Brief
Write out again, exactly, the lines below starting at the one with "4 op DIRECTIONAL_DEP" and ending at the one with "each wafer at".

Entries shown
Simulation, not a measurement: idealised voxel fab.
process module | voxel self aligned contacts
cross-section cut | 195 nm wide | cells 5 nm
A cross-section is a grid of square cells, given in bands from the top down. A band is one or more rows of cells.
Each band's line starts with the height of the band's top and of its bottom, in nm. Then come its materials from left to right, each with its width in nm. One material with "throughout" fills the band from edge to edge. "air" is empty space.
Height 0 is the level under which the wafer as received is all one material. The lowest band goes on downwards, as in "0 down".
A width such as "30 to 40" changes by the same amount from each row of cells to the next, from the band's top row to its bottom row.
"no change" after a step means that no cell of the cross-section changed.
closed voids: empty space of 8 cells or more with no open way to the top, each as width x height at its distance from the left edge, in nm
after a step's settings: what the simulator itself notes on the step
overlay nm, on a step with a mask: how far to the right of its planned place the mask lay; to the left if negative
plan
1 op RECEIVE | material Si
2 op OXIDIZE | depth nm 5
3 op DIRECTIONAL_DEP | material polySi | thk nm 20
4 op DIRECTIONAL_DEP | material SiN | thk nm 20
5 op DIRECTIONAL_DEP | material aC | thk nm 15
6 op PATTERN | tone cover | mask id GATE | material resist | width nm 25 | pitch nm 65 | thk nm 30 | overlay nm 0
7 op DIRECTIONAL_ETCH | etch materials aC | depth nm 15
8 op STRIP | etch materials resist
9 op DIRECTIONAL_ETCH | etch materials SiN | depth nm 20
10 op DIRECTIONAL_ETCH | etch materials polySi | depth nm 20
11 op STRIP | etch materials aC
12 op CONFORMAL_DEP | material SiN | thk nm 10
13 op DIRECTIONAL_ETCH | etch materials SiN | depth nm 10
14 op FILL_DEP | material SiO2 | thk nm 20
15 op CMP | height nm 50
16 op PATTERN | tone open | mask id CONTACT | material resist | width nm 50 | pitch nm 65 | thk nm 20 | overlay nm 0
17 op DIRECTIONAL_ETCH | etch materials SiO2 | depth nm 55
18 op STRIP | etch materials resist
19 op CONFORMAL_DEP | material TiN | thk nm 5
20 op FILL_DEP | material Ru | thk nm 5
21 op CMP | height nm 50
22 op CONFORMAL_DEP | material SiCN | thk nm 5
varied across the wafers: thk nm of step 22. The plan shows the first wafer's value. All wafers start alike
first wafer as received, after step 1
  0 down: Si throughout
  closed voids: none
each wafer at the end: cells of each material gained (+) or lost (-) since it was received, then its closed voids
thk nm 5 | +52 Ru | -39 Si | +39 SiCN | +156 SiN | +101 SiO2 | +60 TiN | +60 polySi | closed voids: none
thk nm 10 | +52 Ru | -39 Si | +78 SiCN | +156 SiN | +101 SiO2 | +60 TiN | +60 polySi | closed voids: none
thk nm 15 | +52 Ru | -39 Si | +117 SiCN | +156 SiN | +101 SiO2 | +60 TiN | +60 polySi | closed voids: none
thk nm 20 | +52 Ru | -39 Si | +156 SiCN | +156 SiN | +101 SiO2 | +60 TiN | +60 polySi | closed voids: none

Your response
4 op DIRECTIONAL_DEP | material SiN | thk nm 20
5 op DIRECTIONAL_DEP | material aC | thk nm 15
6 op PATTERN | tone cover | mask id GATE | material resist | width nm 25 | pitch nm 65 | thk nm 30 | overlay nm 0
7 op DIRECTIONAL_ETCH | etch materials aC | depth nm 15
8 op STRIP | etch materials resist
9 op DIRECTIONAL_ETCH | etch materials SiN | depth nm 20
10 op DIRECTIONAL_ETCH | etch materials polySi | depth nm 20
11 op STRIP | etch materials aC
12 op CONFORMAL_DEP | material SiN | thk nm 10
13 op DIRECTIONAL_ETCH | etch materials SiN | depth nm 10
14 op FILL_DEP | material SiO2 | thk nm 20
15 op CMP | height nm 50
16 op PATTERN | tone open | mask id CONTACT | material resist | width nm 50 | pitch nm 65 | thk nm 20 | overlay nm 0
17 op DIRECTIONAL_ETCH | etch materials SiO2 | depth nm 55
18 op STRIP | etch materials resist
19 op CONFORMAL_DEP | material TiN | thk nm 5
20 op FILL_DEP | material Ru | thk nm 5
21 op CMP | height nm 50
22 op CONFORMAL_DEP | material SiCN | thk nm 5
varied across the wafers: thk nm of step 22. The plan shows the first wafer's value. All wafers start alike
first wafer as received, after step 1
  0 down: Si throughout
  closed voids: none
each wafer at the end: cells of each material gained (+) or lost (-) since it was received, then its closed voids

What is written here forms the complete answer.